Record excerpts:
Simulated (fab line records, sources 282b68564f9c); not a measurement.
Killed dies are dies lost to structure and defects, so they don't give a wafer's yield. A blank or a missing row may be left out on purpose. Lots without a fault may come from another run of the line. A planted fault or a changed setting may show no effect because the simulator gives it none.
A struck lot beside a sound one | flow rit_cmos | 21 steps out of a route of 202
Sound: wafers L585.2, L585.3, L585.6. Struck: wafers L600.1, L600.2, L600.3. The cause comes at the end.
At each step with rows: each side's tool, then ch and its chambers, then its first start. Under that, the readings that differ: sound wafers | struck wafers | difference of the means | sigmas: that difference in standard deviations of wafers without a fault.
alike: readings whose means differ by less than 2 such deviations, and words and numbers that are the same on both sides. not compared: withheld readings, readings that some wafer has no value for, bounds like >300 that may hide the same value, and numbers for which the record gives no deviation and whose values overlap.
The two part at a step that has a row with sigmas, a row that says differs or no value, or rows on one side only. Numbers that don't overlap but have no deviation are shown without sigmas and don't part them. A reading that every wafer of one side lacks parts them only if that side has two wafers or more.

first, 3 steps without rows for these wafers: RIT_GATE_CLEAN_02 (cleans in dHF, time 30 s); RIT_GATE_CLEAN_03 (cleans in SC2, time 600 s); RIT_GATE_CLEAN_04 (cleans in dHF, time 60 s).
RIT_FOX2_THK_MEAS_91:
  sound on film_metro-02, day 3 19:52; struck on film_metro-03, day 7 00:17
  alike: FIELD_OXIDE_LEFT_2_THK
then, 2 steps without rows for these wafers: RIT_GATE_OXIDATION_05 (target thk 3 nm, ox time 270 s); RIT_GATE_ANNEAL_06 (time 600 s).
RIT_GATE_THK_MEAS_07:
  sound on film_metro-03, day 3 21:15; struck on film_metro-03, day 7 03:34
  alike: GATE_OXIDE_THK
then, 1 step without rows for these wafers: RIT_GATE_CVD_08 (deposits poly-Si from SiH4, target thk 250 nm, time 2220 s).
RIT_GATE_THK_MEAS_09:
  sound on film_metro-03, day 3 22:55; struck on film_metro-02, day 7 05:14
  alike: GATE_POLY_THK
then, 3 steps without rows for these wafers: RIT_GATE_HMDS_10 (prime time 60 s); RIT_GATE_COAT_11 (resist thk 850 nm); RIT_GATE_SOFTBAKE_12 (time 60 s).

Activity:
Output exactly the leading lines of the data, up to and including the line marked by "Sound: wafers L585.2, L585.3, L585.6.".

Exercise solution:
Simulated (fab line records, sources 282b68564f9c); not a measurement.
Killed dies are dies lost to structure and defects, so they don't give a wafer's yield. A blank or a missing row may be left out on purpose. Lots without a fault may come from another run of the line. A planted fault or a changed setting may show no effect because the simulator gives it none.
A struck lot beside a sound one | flow rit_cmos | 21 steps out of a route of 202
Sound: wafers L585.2, L585.3, L585.6. Struck: wafers L600.1, L600.2, L600.3. The cause comes at the end.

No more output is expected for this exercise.